__Activity__: The whole listing below should be output again, word for word.

__Data under study__:
···
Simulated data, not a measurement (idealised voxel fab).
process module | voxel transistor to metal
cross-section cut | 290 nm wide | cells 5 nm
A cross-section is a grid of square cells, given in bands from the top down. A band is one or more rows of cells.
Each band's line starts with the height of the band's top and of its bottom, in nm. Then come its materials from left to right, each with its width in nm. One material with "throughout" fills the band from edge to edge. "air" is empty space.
···

__Written response__:
Simulated data, not a measurement (idealised voxel fab).
process module | voxel transistor to metal
cross-section cut | 290 nm wide | cells 5 nm
A cross-section is a grid of square cells, given in bands from the top down. A band is one or more rows of cells.
Each band's line starts with the height of the band's top and of its bottom, in nm. Then come its materials from left to right, each with its width in nm. One material with "throughout" fills the band from edge to edge. "air" is empty space.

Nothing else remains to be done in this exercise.